The answer must be the full set of records, repeated exactly.

━━━━━ Dataset entries ━━━━━
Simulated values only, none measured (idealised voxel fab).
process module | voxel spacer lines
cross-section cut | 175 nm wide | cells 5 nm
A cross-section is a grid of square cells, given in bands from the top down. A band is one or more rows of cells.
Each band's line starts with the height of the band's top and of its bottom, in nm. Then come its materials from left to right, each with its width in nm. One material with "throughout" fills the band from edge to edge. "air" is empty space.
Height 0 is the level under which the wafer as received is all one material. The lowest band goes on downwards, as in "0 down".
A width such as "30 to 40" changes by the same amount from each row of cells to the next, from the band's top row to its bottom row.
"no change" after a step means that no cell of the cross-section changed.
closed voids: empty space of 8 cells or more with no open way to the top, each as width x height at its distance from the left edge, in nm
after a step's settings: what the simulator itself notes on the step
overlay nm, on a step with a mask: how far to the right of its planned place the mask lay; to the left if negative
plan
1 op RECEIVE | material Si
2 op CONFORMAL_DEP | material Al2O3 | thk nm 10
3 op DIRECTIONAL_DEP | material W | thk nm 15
━━━━━

Task solution.
Simulated values only, none measured (idealised voxel fab).
process module | voxel spacer lines
cross-section cut | 175 nm wide | cells 5 nm
A cross-section is a grid of square cells, given in bands from the top down. A band is one or more rows of cells.
Each band's line starts with the height of the band's top and of its bottom, in nm. Then come its materials from left to right, each with its width in nm. One material with "throughout" fills the band from edge to edge. "air" is empty space.
Height 0 is the level under which the wafer as received is all one material. The lowest band goes on downwards, as in "0 down".
A width such as "30 to 40" changes by the same amount from each row of cells to the next, from the band's top row to its bottom row.
"no change" after a step means that no cell of the cross-section changed.
closed voids: empty space of 8 cells or more with no open way to the top, each as width x height at its distance from the left edge, in nm
after a step's settings: what the simulator itself notes on the step
overlay nm, on a step with a mask: how far to the right of its planned place the mask lay; to the left if negative
plan
1 op RECEIVE | material Si
2 op CONFORMAL_DEP | material Al2O3 | thk nm 10
3 op DIRECTIONAL_DEP | material W | thk nm 15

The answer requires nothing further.